§ WORK ORDER
The entries below should be copied exactly and completely.

─── DATA EXCERPTS

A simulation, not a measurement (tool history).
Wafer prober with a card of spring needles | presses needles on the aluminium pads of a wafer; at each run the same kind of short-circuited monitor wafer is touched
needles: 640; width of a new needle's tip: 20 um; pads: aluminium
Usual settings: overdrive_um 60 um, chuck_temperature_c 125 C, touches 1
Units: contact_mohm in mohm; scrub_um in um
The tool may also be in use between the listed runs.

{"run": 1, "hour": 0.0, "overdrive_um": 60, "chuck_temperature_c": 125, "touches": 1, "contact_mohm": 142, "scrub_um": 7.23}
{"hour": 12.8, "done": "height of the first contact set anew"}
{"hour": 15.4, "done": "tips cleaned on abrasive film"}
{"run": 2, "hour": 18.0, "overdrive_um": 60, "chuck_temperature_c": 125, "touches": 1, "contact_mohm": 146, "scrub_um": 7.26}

──────

§ TASK OUTPUT
A simulation, not a measurement (tool history).
Wafer prober with a card of spring needles | presses needles on the aluminium pads of a wafer; at each run the same kind of short-circuited monitor wafer is touched
needles: 640; width of a new needle's tip: 20 um; pads: aluminium
Usual settings: overdrive_um 60 um, chuck_temperature_c 125 C, touches 1
Units: contact_mohm in mohm; scrub_um in um
The tool may also be in use between the listed runs.

{"run": 1, "hour": 0.0, "overdrive_um": 60, "chuck_temperature_c": 125, "touches": 1, "contact_mohm": 142, "scrub_um": 7.23}
{"hour": 12.8, "done": "height of the first contact set anew"}
{"hour": 15.4, "done": "tips cleaned on abrasive film"}
{"run": 2, "hour": 18.0, "overdrive_um": 60, "chuck_temperature_c": 125, "touches": 1, "contact_mohm": 146, "scrub_um": 7.26}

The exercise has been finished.